Data Start Marker

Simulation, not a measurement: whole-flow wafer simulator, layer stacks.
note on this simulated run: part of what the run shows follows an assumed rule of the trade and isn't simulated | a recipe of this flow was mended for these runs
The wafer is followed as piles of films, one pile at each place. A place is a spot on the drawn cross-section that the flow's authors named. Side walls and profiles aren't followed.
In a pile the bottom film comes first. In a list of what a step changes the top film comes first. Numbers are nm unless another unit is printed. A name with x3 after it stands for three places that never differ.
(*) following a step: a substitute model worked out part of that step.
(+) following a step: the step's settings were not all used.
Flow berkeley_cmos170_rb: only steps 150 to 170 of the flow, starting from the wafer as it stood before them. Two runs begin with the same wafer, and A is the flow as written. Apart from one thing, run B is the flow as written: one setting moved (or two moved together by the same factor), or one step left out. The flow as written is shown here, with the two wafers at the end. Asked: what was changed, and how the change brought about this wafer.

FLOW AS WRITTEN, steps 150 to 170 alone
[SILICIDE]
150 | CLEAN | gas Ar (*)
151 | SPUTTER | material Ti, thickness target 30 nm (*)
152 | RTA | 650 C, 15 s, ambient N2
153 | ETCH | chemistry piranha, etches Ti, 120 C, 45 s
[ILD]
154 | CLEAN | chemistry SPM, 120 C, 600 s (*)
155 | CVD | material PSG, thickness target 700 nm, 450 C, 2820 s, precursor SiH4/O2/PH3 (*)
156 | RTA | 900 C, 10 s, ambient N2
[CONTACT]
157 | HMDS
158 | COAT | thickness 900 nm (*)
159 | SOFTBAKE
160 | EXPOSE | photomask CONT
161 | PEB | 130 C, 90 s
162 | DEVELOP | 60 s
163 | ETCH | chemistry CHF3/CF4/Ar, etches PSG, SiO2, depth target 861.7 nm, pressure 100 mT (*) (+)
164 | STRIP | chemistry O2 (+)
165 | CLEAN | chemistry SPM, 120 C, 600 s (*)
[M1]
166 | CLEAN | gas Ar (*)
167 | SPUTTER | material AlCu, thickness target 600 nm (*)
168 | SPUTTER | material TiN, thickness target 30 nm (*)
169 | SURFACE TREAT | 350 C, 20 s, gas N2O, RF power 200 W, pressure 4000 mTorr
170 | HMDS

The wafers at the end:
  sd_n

Data End Marker

#### Requirement:
Look in the material above for the line with "167 | SPUTTER" and the line with "The wafers at", and transcribe exactly those lines and all lines between them, nothing more.

#### Answer section:
167 | SPUTTER | material AlCu, thickness target 600 nm (*)
168 | SPUTTER | material TiN, thickness target 30 nm (*)
169 | SURFACE TREAT | 350 C, 20 s, gas N2O, RF power 200 W, pressure 4000 mTorr
170 | HMDS

The wafers at the end:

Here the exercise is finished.